> DATA RECORDS
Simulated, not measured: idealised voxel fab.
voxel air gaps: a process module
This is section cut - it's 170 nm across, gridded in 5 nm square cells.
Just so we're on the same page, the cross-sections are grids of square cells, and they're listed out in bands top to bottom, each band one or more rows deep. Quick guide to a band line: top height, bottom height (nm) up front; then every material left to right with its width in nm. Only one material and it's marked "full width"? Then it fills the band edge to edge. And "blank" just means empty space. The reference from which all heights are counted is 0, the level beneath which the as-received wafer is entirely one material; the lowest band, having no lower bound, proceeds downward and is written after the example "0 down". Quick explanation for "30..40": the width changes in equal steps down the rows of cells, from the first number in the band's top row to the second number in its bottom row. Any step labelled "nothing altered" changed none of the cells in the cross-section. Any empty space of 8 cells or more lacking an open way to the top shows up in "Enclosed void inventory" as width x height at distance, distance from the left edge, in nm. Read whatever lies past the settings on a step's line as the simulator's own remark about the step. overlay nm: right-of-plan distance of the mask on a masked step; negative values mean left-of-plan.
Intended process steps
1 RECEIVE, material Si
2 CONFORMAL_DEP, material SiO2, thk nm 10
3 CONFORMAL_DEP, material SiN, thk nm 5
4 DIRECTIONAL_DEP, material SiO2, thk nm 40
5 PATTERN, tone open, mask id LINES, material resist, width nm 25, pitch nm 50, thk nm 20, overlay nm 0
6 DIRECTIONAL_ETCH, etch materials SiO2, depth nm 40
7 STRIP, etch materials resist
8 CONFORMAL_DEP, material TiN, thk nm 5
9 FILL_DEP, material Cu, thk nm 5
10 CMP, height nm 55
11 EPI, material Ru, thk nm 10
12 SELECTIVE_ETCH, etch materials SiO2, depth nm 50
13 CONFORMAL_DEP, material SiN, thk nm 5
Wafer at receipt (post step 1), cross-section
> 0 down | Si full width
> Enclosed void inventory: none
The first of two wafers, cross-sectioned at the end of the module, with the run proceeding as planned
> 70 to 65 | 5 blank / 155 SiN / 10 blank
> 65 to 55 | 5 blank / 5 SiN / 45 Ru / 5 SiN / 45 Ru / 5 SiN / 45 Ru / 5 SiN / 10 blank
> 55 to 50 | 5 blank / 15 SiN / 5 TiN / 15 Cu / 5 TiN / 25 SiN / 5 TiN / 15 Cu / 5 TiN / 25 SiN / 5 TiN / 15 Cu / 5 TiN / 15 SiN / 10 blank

> REQUIRED ACTION
In your answer, include only the lines above starting at the line that holds "1 RECEIVE, material Si" and ending at the line that holds "155 SiN / 10 blank", copied exactly.

> ANSWER SECTION
1 RECEIVE, material Si
2 CONFORMAL_DEP, material SiO2, thk nm 10
3 CONFORMAL_DEP, material SiN, thk nm 5
4 DIRECTIONAL_DEP, material SiO2, thk nm 40
5 PATTERN, tone open, mask id LINES, material resist, width nm 25, pitch nm 50, thk nm 20, overlay nm 0
6 DIRECTIONAL_ETCH, etch materials SiO2, depth nm 40
7 STRIP, etch materials resist
8 CONFORMAL_DEP, material TiN, thk nm 5
9 FILL_DEP, material Cu, thk nm 5
10 CMP, height nm 55
11 EPI, material Ru, thk nm 10
12 SELECTIVE_ETCH, etch materials SiO2, depth nm 50
13 CONFORMAL_DEP, material SiN, thk nm 5
Wafer at receipt (post step 1), cross-section
> 0 down | Si full width
> Enclosed void inventory: none
The first of two wafers, cross-sectioned at the end of the module, with the run proceeding as planned
> 70 to 65 | 5 blank / 155 SiN / 10 blank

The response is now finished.